▶ **Assignment**: Print verbatim the opening line of the material and every subsequent line through the one containing "The step: etches".

»»
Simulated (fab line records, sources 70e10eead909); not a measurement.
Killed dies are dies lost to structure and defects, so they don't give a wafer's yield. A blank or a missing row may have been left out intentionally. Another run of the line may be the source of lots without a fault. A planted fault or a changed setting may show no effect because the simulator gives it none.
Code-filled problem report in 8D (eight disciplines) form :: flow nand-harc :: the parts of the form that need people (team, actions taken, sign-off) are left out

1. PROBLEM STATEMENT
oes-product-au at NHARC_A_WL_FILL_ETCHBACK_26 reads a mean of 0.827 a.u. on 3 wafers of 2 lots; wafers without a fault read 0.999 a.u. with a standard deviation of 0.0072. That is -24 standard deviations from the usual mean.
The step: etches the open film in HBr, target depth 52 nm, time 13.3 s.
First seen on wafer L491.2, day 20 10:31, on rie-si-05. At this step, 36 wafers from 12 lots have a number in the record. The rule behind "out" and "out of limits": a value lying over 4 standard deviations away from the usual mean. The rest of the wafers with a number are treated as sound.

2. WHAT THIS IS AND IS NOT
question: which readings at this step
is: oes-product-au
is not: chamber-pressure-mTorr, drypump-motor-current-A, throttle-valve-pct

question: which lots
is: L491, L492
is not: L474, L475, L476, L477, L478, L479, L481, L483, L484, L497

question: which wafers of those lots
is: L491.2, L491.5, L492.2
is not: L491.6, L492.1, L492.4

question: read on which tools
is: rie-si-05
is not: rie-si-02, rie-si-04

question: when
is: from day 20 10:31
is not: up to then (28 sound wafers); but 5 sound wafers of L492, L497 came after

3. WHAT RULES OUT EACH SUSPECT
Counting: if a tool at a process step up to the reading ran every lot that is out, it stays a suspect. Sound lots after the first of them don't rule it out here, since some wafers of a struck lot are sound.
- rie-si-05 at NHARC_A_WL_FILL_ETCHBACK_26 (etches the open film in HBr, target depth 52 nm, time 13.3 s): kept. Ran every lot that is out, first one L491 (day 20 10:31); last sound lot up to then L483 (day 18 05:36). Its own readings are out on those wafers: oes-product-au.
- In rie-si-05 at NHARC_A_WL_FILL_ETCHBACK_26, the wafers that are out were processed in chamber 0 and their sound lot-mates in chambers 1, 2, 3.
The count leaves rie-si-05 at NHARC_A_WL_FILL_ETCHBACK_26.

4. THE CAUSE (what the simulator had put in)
««

▶ **Your response**:
Simulated (fab line records, sources 70e10eead909); not a measurement.
Killed dies are dies lost to structure and defects, so they don't give a wafer's yield. A blank or a missing row may have been left out intentionally. Another run of the line may be the source of lots without a fault. A planted fault or a changed setting may show no effect because the simulator gives it none.
Code-filled problem report in 8D (eight disciplines) form :: flow nand-harc :: the parts of the form that need people (team, actions taken, sign-off) are left out

1. PROBLEM STATEMENT
oes-product-au at NHARC_A_WL_FILL_ETCHBACK_26 reads a mean of 0.827 a.u. on 3 wafers of 2 lots; wafers without a fault read 0.999 a.u. with a standard deviation of 0.0072. That is -24 standard deviations from the usual mean.
The step: etches the open film in HBr, target depth 52 nm, time 13.3 s.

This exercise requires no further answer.